Assigned task: Write out, word for word, the first line of the data below and every line after it through the one containing "thickness of the incoming film, nm: 1310.0".

Study material:
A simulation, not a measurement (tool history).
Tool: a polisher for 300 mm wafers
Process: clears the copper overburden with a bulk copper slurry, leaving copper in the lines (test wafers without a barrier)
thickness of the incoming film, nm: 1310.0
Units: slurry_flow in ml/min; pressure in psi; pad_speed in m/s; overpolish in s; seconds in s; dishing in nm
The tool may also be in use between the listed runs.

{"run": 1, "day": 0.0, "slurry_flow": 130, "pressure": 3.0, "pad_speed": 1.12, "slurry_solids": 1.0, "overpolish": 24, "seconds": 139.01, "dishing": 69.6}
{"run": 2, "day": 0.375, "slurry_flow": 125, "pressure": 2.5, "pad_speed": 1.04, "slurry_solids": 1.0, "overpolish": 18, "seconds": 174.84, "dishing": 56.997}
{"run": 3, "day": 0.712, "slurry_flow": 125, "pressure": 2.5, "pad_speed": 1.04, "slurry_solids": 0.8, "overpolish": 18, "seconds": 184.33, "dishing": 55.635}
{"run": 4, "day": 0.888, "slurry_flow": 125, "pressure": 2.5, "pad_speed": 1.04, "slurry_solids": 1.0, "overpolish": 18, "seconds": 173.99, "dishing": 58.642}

Task response:
A simulation, not a measurement (tool history).
Tool: a polisher for 300 mm wafers
Process: clears the copper overburden with a bulk copper slurry, leaving copper in the lines (test wafers without a barrier)
thickness of the incoming film, nm: 1310.0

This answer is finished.